From the first line through the line containing "oooooooooo......ooo.............", transcribe the records exactly and include no other lines.

━━ RECORDS SUPPLIED

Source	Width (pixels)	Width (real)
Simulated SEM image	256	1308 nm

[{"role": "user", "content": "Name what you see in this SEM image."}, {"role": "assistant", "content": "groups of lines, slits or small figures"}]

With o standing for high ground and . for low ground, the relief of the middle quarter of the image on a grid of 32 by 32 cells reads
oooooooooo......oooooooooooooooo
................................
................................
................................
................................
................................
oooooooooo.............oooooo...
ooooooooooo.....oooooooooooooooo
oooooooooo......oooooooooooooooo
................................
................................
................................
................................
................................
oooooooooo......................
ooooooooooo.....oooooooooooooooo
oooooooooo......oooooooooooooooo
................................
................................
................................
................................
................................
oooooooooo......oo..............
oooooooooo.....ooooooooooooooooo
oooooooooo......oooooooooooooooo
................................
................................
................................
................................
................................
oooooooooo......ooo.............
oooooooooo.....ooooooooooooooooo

━━━━

**RESPONSE**
Source	Width (pixels)	Width (real)
Simulated SEM image	256	1308 nm

[{"role": "user", "content": "Name what you see in this SEM image."}, {"role": "assistant", "content": "groups of lines, slits or small figures"}]

With o standing for high ground and . for low ground, the relief of the middle quarter of the image on a grid of 32 by 32 cells reads
oooooooooo......oooooooooooooooo
................................
................................
................................
................................
................................
oooooooooo.............oooooo...
ooooooooooo.....oooooooooooooooo
oooooooooo......oooooooooooooooo
................................
................................
................................
................................
................................
oooooooooo......................
ooooooooooo.....oooooooooooooooo
oooooooooo......oooooooooooooooo
................................
................................
................................
................................
................................
oooooooooo......oo..............
oooooooooo.....ooooooooooooooooo
oooooooooo......oooooooooooooooo
................................
................................
................................
................................
................................
oooooooooo......ooo.............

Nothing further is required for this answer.